====================

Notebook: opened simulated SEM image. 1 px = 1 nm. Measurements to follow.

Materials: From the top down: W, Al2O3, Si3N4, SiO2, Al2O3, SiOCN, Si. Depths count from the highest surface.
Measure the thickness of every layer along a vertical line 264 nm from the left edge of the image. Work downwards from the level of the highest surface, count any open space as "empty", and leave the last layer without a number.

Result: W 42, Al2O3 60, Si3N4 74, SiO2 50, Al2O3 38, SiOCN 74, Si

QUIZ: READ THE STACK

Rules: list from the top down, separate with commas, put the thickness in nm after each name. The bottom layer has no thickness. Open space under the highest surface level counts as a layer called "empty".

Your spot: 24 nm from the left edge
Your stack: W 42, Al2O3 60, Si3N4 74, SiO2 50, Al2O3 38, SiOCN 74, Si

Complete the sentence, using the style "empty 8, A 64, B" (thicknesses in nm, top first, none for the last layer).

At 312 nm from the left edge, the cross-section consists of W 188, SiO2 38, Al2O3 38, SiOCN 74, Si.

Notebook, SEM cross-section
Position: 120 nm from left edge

====================

> **ACTION ITEM**
Reproduce the material while keeping each line exactly as it was written.

> **TASK ANSWER**
Notebook: opened simulated SEM image. 1 px = 1 nm. Measurements to follow.

Materials: From the top down: W, Al2O3, Si3N4, SiO2, Al2O3, SiOCN, Si. Depths count from the highest surface.
Measure the thickness of every layer along a vertical line 264 nm from the left edge of the image. Work downwards from the level of the highest surface, count any open space as "empty", and leave the last layer without a number.

Result: W 42, Al2O3 60, Si3N4 74, SiO2 50, Al2O3 38, SiOCN 74, Si

QUIZ: READ THE STACK

Rules: list from the top down, separate with commas, put the thickness in nm after each name. The bottom layer has no thickness. Open space under the highest surface level counts as a layer called "empty".

Your spot: 24 nm from the left edge
Your stack: W 42, Al2O3 60, Si3N4 74, SiO2 50, Al2O3 38, SiOCN 74, Si

Complete the sentence, using the style "empty 8, A 64, B" (thicknesses in nm, top first, none for the last layer).

At 312 nm from the left edge, the cross-section consists of W 188, SiO2 38, Al2O3 38, SiOCN 74, Si.

Notebook, SEM cross-section
Position: 120 nm from left edge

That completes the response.